**Requirement:** Starting with the first line of the data that follows, transcribe every line verbatim until the line containing "P1: pattern etch" has been transcribed.

**Supplied entries:**
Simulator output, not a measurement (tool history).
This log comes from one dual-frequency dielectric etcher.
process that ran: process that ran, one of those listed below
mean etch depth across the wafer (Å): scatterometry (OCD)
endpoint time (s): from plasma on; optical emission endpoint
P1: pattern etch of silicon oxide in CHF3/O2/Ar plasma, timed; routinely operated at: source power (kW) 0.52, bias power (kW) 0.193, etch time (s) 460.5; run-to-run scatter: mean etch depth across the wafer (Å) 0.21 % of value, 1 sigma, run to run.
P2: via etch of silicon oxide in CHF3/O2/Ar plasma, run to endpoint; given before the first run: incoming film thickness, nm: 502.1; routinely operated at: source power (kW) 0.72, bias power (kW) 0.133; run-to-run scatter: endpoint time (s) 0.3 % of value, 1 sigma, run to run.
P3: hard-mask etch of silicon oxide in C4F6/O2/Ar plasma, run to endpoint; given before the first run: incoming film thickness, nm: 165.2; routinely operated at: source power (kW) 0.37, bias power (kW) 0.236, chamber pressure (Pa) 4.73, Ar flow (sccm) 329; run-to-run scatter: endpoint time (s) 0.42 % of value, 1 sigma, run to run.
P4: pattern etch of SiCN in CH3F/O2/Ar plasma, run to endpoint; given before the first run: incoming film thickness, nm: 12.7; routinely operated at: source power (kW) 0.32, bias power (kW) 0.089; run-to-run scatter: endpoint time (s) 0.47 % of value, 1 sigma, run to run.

**Exercise result:**
Simulator output, not a measurement (tool history).
This log comes from one dual-frequency dielectric etcher.
process that ran: process that ran, one of those listed below
mean etch depth across the wafer (Å): scatterometry (OCD)
endpoint time (s): from plasma on; optical emission endpoint
P1: pattern etch of silicon oxide in CHF3/O2/Ar plasma, timed; routinely operated at: source power (kW) 0.52, bias power (kW) 0.193, etch time (s) 460.5; run-to-run scatter: mean etch depth across the wafer (Å) 0.21 % of value, 1 sigma, run to run.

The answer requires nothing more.